» Required action
In this exercise, each record below is to be written out again exactly.

» Records shown
________________
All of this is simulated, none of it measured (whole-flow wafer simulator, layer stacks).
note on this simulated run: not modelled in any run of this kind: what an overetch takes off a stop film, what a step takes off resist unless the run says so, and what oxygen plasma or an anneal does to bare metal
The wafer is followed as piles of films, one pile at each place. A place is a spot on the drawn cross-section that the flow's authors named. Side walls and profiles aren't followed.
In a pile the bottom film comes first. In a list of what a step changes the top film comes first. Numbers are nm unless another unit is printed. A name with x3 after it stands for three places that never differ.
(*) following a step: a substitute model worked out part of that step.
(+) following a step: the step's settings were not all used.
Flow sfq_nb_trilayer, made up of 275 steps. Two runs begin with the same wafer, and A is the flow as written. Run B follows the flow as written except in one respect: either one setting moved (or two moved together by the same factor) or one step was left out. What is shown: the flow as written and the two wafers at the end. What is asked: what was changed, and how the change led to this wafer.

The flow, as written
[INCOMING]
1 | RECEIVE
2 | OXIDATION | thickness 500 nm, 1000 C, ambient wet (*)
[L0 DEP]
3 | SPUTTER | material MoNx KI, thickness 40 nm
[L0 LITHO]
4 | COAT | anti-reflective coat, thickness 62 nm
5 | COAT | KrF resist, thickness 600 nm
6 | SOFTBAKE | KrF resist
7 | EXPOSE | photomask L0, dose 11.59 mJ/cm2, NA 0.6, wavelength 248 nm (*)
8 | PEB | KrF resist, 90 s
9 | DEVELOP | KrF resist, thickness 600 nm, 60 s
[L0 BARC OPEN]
________________

» Exercise answer
All of this is simulated, none of it measured (whole-flow wafer simulator, layer stacks).
note on this simulated run: not modelled in any run of this kind: what an overetch takes off a stop film, what a step takes off resist unless the run says so, and what oxygen plasma or an anneal does to bare metal
The wafer is followed as piles of films, one pile at each place. A place is a spot on the drawn cross-section that the flow's authors named. Side walls and profiles aren't followed.
In a pile the bottom film comes first. In a list of what a step changes the top film comes first. Numbers are nm unless another unit is printed. A name with x3 after it stands for three places that never differ.
(*) following a step: a substitute model worked out part of that step.
(+) following a step: the step's settings were not all used.
Flow sfq_nb_trilayer, made up of 275 steps. Two runs begin with the same wafer, and A is the flow as written. Run B follows the flow as written except in one respect: either one setting moved (or two moved together by the same factor) or one step was left out. What is shown: the flow as written and the two wafers at the end. What is asked: what was changed, and how the change led to this wafer.

The flow, as written
[INCOMING]
1 | RECEIVE
2 | OXIDATION | thickness 500 nm, 1000 C, ambient wet (*)
[L0 DEP]
3 | SPUTTER | material MoNx KI, thickness 40 nm
[L0 LITHO]
4 | COAT | anti-reflective coat, thickness 62 nm
5 | COAT | KrF resist, thickness 600 nm
6 | SOFTBAKE | KrF resist
7 | EXPOSE | photomask L0, dose 11.59 mJ/cm2, NA 0.6, wavelength 248 nm (*)
8 | PEB | KrF resist, 90 s
9 | DEVELOP | KrF resist, thickness 600 nm, 60 s
[L0 BARC OPEN]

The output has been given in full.